_ _ _
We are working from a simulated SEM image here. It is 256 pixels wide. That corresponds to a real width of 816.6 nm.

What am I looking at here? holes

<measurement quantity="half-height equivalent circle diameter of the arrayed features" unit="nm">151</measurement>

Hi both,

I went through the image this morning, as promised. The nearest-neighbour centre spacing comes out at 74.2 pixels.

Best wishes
_ _ _

(Work instruction): Set down the whole listing exactly.

(Response area):
We are working from a simulated SEM image here. It is 256 pixels wide. That corresponds to a real width of 816.6 nm.

What am I looking at here? holes

<measurement quantity="half-height equivalent circle diameter of the arrayed features" unit="nm">151</measurement>

Hi both,

I went through the image this morning, as promised. The nearest-neighbour centre spacing comes out at 74.2 pixels.

Best wishes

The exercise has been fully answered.